Extracted entries
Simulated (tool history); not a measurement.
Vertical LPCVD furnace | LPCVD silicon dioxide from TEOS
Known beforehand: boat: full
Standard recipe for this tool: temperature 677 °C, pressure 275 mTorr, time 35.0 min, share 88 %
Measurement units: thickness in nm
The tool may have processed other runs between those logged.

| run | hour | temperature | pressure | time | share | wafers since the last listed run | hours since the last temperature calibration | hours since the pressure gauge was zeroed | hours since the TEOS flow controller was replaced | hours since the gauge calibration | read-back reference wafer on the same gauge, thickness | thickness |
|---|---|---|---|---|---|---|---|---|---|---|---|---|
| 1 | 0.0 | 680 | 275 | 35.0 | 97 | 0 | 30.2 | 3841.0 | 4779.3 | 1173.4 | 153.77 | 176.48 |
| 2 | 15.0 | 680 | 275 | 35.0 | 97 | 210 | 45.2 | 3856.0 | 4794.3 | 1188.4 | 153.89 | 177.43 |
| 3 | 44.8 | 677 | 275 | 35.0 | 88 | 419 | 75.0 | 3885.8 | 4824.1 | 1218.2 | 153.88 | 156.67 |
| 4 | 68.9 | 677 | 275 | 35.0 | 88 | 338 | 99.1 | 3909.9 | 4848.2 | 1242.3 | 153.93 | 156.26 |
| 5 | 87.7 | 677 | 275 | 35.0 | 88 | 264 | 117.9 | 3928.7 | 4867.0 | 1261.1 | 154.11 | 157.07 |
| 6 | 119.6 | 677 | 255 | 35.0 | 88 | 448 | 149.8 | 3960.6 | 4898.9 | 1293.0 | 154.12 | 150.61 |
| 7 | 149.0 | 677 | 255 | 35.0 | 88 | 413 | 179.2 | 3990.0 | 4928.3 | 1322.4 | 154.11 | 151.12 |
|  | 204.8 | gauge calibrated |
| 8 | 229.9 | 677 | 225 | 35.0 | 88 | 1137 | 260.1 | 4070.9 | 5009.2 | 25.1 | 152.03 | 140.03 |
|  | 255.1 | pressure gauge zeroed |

Activity
Quote exactly the stretch of lines above that starts at the first one and ends at the line with "Measurement units: thickness in nm", and nothing beyond it.

Worked solution
Simulated (tool history); not a measurement.
Vertical LPCVD furnace | LPCVD silicon dioxide from TEOS
Known beforehand: boat: full
Standard recipe for this tool: temperature 677 °C, pressure 275 mTorr, time 35.0 min, share 88 %
Measurement units: thickness in nm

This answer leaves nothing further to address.